Requirement
Everything from the first line of the entries below through the line holding "Hot nanoimprint press, one" must be printed exactly as written.

Records provided
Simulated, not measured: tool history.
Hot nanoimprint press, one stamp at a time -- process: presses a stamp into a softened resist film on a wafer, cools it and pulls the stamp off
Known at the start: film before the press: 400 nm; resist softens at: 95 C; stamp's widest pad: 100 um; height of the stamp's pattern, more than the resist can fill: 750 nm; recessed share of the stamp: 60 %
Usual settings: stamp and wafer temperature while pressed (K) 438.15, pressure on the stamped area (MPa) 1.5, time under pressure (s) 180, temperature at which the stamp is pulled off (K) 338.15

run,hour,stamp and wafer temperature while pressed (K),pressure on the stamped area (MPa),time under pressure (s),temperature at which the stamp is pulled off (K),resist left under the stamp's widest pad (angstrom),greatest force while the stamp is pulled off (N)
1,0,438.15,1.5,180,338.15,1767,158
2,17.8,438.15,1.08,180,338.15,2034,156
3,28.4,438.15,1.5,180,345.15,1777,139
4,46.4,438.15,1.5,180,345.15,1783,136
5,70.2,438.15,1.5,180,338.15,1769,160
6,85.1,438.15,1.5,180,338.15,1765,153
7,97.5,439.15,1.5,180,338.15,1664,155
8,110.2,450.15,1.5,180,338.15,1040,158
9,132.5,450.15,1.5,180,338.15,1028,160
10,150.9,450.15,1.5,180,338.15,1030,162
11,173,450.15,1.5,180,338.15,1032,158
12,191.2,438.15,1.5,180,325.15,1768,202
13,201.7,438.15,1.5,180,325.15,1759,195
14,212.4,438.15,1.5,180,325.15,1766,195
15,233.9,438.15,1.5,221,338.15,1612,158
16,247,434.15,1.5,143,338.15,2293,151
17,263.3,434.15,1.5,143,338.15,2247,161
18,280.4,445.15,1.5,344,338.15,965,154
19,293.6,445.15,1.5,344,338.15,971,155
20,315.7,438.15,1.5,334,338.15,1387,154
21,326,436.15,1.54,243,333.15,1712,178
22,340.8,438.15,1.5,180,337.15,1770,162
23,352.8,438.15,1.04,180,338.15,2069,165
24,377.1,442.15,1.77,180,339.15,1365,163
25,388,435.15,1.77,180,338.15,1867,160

Reply
Simulated, not measured: tool history.
Hot nanoimprint press, one stamp at a time -- process: presses a stamp into a softened resist film on a wafer, cools it and pulls the stamp off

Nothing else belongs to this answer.